REQUIRED ACTION:
Would you reproduce the listing exactly, leaving nothing out?

GIVEN DATA:
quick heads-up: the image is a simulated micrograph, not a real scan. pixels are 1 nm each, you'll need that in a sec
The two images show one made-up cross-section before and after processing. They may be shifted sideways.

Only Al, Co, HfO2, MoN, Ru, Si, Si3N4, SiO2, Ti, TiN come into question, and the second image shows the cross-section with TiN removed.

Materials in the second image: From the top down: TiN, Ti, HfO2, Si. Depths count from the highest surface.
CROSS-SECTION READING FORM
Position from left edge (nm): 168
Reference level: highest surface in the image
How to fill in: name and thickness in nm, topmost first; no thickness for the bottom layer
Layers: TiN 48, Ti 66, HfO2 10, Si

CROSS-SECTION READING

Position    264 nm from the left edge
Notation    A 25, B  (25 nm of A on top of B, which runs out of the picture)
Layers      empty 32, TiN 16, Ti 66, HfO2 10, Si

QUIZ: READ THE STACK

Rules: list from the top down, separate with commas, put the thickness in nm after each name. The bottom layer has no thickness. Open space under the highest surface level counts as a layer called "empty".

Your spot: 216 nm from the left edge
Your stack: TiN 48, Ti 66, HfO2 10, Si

WRITTEN SOLUTION:
quick heads-up: the image is a simulated micrograph, not a real scan. pixels are 1 nm each, you'll need that in a sec
The two images show one made-up cross-section before and after processing. They may be shifted sideways.

Only Al, Co, HfO2, MoN, Ru, Si, Si3N4, SiO2, Ti, TiN come into question, and the second image shows the cross-section with TiN removed.

Materials in the second image: From the top down: TiN, Ti, HfO2, Si. Depths count from the highest surface.
CROSS-SECTION READING FORM
Position from left edge (nm): 168
Reference level: highest surface in the image
How to fill in: name and thickness in nm, topmost first; no thickness for the bottom layer
Layers: TiN 48, Ti 66, HfO2 10, Si

CROSS-SECTION READING

Position    264 nm from the left edge
Notation    A 25, B  (25 nm of A on top of B, which runs out of the picture)
Layers      empty 32, TiN 16, Ti 66, HfO2 10, Si

QUIZ: READ THE STACK

Rules: list from the top down, separate with commas, put the thickness in nm after each name. The bottom layer has no thickness. Open space under the highest surface level counts as a layer called "empty".

Your spot: 216 nm from the left edge
Your stack: TiN 48, Ti 66, HfO2 10, Si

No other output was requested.